ACTION ITEM
From the listing below, reproduce word for word the part that opens with the line containing "top 20, bottom 15: SiO2 all across" and closes with the line containing "SiO2 | thk nm 5"; reproduce nothing else.

(Beginning of DATA PROVIDED)

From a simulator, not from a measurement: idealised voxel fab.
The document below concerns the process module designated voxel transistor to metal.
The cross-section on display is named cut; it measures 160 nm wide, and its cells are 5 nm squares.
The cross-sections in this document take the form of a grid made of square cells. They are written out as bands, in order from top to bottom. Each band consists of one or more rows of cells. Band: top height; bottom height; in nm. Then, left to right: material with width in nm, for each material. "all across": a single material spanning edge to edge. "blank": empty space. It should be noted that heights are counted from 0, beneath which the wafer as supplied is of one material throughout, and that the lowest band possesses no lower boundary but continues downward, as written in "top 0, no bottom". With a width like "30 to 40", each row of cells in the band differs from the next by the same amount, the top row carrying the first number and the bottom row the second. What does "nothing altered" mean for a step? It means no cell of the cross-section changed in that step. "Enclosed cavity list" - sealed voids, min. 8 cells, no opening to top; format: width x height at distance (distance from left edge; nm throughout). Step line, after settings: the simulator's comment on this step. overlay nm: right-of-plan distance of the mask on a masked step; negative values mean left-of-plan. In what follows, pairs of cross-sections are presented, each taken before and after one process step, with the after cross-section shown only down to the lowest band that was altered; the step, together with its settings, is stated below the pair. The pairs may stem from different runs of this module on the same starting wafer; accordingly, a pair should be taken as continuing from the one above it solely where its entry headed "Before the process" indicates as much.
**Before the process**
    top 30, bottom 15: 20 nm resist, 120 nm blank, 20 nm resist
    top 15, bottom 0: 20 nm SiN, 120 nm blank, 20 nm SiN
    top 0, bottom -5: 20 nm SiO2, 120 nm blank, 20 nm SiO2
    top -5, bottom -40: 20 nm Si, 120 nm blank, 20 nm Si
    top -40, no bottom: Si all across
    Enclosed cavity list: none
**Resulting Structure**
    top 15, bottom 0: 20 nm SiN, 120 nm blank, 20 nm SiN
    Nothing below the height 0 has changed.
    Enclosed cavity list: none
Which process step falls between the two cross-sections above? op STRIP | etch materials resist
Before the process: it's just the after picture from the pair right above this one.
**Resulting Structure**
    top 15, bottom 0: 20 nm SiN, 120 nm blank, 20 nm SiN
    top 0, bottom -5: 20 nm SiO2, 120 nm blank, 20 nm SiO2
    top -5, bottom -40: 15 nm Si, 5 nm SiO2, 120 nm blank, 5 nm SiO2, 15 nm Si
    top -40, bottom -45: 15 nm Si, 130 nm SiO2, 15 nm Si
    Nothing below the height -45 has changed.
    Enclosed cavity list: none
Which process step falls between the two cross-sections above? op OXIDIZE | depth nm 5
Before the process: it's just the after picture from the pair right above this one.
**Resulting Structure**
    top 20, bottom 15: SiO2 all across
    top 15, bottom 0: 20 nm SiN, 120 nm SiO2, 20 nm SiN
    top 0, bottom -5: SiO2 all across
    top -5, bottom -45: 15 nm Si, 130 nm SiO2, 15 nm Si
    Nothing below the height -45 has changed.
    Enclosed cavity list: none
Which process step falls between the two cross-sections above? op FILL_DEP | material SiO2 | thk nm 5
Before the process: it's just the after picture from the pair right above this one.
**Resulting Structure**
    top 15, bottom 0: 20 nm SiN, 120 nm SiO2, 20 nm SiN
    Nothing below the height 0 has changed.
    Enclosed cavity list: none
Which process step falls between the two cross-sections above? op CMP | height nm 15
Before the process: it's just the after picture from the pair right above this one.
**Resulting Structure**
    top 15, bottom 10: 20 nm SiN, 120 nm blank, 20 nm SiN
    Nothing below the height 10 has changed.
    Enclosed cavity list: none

(End of DATA PROVIDED)

PROBLEM SOLUTION
    top 20, bottom 15: SiO2 all across
    top 15, bottom 0: 20 nm SiN, 120 nm SiO2, 20 nm SiN
    top 0, bottom -5: SiO2 all across
    top -5, bottom -45: 15 nm Si, 130 nm SiO2, 15 nm Si
    Nothing below the height -45 has changed.
    Enclosed cavity list: none
Which process step falls between the two cross-sections above? op FILL_DEP | material SiO2 | thk nm 5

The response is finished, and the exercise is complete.